▶ The data
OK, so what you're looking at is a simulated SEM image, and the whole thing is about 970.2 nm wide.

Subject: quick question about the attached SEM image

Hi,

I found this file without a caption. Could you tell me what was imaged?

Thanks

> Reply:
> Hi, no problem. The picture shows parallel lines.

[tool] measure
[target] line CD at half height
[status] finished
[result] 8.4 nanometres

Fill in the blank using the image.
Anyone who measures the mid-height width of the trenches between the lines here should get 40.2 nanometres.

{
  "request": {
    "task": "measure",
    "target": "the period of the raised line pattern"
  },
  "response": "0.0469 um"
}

▶ Assigned task
Please output only the lines from the first line of the entries through the line with "[tool] measure", both included, exactly as written.

▶ Result
OK, so what you're looking at is a simulated SEM image, and the whole thing is about 970.2 nm wide.

Subject: quick question about the attached SEM image

Hi,

I found this file without a caption. Could you tell me what was imaged?

Thanks

> Reply:
> Hi, no problem. The picture shows parallel lines.

[tool] measure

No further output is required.